» **Requirement**:
Please copy exactly the lines from the top of the data through the line containing "Shown is cross-section", and nothing else.

═══ Entries shown ═══

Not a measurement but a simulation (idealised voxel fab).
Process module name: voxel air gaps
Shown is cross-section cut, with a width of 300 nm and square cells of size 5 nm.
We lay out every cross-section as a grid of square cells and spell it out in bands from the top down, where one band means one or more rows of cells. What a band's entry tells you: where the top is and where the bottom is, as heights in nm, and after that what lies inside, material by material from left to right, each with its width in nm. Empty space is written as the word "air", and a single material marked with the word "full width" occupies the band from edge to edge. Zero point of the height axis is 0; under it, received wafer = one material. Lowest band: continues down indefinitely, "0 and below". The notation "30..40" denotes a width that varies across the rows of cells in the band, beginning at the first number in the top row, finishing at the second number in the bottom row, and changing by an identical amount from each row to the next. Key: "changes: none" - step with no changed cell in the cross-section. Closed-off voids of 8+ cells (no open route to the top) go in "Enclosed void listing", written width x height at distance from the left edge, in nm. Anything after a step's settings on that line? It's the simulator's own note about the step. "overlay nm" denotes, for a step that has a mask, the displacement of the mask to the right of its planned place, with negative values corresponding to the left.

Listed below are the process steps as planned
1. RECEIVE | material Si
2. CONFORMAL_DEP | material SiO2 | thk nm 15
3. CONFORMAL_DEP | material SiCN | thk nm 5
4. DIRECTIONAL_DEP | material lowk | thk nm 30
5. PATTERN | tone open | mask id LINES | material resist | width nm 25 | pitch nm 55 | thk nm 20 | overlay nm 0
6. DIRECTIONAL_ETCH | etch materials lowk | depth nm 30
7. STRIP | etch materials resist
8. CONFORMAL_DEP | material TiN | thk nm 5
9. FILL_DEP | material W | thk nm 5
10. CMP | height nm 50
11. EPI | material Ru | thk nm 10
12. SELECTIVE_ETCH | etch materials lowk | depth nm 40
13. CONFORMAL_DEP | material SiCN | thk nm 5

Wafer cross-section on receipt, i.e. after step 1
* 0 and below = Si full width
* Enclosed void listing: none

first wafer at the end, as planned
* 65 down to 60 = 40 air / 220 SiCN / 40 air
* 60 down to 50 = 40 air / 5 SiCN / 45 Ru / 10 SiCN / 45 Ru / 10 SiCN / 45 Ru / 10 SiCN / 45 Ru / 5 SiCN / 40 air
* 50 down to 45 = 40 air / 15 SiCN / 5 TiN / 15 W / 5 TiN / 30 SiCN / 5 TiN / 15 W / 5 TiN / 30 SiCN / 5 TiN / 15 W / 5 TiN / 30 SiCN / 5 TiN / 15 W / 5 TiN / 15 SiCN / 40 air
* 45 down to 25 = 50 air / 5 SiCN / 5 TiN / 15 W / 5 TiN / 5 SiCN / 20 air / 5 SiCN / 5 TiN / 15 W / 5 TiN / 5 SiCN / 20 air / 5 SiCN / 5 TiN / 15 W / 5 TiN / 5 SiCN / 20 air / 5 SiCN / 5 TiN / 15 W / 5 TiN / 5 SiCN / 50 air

═══

» **Problem solution**:
Not a measurement but a simulation (idealised voxel fab).
Process module name: voxel air gaps
Shown is cross-section cut, with a width of 300 nm and square cells of size 5 nm.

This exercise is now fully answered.